Data listing:
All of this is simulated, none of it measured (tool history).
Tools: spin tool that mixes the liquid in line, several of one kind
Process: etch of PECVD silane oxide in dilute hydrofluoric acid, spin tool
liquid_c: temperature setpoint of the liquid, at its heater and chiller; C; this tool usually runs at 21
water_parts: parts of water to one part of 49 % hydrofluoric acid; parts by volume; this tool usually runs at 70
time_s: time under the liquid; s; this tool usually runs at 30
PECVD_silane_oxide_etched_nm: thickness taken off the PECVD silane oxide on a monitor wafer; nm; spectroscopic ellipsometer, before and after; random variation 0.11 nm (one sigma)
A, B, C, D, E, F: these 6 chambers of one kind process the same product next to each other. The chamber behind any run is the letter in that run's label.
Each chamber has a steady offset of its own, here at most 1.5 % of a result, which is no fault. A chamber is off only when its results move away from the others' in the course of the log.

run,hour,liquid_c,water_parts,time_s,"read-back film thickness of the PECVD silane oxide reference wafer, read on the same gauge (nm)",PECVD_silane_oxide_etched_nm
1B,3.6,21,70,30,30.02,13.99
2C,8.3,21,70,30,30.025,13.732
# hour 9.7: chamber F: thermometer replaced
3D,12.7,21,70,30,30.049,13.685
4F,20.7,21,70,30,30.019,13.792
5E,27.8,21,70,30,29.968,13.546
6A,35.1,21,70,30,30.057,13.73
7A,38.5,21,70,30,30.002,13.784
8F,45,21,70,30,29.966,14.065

Brief:
Repeat the entries shown above, every one, word for word.

Result:
All of this is simulated, none of it measured (tool history).
Tools: spin tool that mixes the liquid in line, several of one kind
Process: etch of PECVD silane oxide in dilute hydrofluoric acid, spin tool
liquid_c: temperature setpoint of the liquid, at its heater and chiller; C; this tool usually runs at 21
water_parts: parts of water to one part of 49 % hydrofluoric acid; parts by volume; this tool usually runs at 70
time_s: time under the liquid; s; this tool usually runs at 30
PECVD_silane_oxide_etched_nm: thickness taken off the PECVD silane oxide on a monitor wafer; nm; spectroscopic ellipsometer, before and after; random variation 0.11 nm (one sigma)
A, B, C, D, E, F: these 6 chambers of one kind process the same product next to each other. The chamber behind any run is the letter in that run's label.
Each chamber has a steady offset of its own, here at most 1.5 % of a result, which is no fault. A chamber is off only when its results move away from the others' in the course of the log.

run,hour,liquid_c,water_parts,time_s,"read-back film thickness of the PECVD silane oxide reference wafer, read on the same gauge (nm)",PECVD_silane_oxide_etched_nm
1B,3.6,21,70,30,30.02,13.99
2C,8.3,21,70,30,30.025,13.732
# hour 9.7: chamber F: thermometer replaced
3D,12.7,21,70,30,30.049,13.685
4F,20.7,21,70,30,30.019,13.792
5E,27.8,21,70,30,29.968,13.546
6A,35.1,21,70,30,30.057,13.73
7A,38.5,21,70,30,30.002,13.784
8F,45,21,70,30,29.966,14.065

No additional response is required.